§ Work instruction
Print the first line of the data below and every one after it, through the line containing "In this image, the", exactly as written.

§ Extracted data
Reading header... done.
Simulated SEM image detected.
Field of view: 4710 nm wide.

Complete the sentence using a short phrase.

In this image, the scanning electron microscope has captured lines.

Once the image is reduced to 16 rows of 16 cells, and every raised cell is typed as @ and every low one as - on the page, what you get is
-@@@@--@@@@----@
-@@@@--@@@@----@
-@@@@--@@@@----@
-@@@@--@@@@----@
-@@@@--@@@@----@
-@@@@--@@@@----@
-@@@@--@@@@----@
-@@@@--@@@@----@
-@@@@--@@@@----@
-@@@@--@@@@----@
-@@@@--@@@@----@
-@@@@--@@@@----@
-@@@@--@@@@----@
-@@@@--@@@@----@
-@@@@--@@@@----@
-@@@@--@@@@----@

§ Written reply
Reading header... done.
Simulated SEM image detected.
Field of view: 4710 nm wide.

Complete the sentence using a short phrase.

In this image, the scanning electron microscope has captured lines.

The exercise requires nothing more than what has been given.